| Listed records |
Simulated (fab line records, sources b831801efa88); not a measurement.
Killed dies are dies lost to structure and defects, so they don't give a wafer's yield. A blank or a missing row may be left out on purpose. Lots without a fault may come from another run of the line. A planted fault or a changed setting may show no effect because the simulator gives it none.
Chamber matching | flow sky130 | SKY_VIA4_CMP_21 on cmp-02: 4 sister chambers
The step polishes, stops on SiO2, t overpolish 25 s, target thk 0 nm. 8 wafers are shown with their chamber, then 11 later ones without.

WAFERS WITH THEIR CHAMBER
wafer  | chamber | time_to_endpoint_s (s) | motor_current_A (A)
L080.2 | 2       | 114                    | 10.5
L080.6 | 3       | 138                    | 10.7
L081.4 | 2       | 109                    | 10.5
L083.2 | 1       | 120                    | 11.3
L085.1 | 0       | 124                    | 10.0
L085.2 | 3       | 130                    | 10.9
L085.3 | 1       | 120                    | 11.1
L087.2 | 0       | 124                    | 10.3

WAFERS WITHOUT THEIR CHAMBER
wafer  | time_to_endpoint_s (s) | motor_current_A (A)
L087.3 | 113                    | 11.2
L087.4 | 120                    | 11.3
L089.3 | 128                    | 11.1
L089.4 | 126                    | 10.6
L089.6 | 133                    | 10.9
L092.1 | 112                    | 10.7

| Assigned task |
The stopping point is the line containing "WAFERS WITH THEIR CHAMBER". Reproduce exactly every line of the material from the first through that one.

| Written answer |
Simulated (fab line records, sources b831801efa88); not a measurement.
Killed dies are dies lost to structure and defects, so they don't give a wafer's yield. A blank or a missing row may be left out on purpose. Lots without a fault may come from another run of the line. A planted fault or a changed setting may show no effect because the simulator gives it none.
Chamber matching | flow sky130 | SKY_VIA4_CMP_21 on cmp-02: 4 sister chambers
The step polishes, stops on SiO2, t overpolish 25 s, target thk 0 nm. 8 wafers are shown with their chamber, then 11 later ones without.

WAFERS WITH THEIR CHAMBER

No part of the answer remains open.